» **DATA EXTRACTS**
Start of Block

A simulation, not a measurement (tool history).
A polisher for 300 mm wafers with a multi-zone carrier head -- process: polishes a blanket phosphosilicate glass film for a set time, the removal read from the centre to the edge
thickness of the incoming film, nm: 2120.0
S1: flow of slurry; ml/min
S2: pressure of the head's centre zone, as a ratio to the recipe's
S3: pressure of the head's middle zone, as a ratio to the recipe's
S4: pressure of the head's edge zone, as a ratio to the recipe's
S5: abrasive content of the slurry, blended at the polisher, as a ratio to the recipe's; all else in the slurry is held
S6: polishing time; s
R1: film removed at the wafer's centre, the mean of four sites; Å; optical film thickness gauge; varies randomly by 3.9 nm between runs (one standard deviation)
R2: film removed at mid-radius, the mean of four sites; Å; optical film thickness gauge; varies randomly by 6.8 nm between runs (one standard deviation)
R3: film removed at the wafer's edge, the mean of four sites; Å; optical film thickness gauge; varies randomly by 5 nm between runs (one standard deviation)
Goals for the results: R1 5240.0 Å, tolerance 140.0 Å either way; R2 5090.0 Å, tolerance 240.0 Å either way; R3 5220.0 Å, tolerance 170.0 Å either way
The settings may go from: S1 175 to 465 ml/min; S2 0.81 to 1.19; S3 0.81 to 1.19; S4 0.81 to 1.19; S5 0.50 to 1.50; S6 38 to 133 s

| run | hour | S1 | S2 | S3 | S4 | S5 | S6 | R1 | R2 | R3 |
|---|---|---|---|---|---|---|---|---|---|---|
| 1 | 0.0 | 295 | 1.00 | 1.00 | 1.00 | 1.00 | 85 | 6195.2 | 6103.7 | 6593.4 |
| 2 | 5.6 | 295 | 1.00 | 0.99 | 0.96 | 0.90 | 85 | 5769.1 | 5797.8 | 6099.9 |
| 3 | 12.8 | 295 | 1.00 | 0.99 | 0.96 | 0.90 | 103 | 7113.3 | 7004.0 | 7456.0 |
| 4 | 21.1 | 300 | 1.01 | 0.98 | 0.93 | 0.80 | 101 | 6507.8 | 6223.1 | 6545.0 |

End of Block

» **WORK INSTRUCTION**
Return only the lines between the one holding "A polisher for" and the one holding "S1: flow of slurry; ml/min", inclusive, exactly as they appear above.

» **EXPECTED ANSWER**
A polisher for 300 mm wafers with a multi-zone carrier head -- process: polishes a blanket phosphosilicate glass film for a set time, the removal read from the centre to the edge
thickness of the incoming film, nm: 2120.0
S1: flow of slurry; ml/min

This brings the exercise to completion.